> _Requirement_:
Instruction for the data below: set down exactly the lines from the line with "C3: hours since" to the line with "run,hour,S1,S2,S3,C1,C2,C3,R1,R2", inclusive, and no others.

> _Source information_:
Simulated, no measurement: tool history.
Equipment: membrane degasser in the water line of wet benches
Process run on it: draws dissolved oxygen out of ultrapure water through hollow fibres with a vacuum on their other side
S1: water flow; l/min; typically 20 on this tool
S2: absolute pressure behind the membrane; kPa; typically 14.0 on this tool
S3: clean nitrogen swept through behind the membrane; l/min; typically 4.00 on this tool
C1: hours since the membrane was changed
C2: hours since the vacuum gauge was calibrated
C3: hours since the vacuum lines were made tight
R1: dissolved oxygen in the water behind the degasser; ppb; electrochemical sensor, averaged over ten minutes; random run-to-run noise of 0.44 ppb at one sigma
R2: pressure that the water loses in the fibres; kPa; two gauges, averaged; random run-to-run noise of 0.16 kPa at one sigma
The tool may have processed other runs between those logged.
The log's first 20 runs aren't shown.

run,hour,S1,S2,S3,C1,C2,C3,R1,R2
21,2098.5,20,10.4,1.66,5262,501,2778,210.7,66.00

> _Answer box_:
C3: hours since the vacuum lines were made tight
R1: dissolved oxygen in the water behind the degasser; ppb; electrochemical sensor, averaged over ten minutes; random run-to-run noise of 0.44 ppb at one sigma
R2: pressure that the water loses in the fibres; kPa; two gauges, averaged; random run-to-run noise of 0.16 kPa at one sigma
The tool may have processed other runs between those logged.
The log's first 20 runs aren't shown.

run,hour,S1,S2,S3,C1,C2,C3,R1,R2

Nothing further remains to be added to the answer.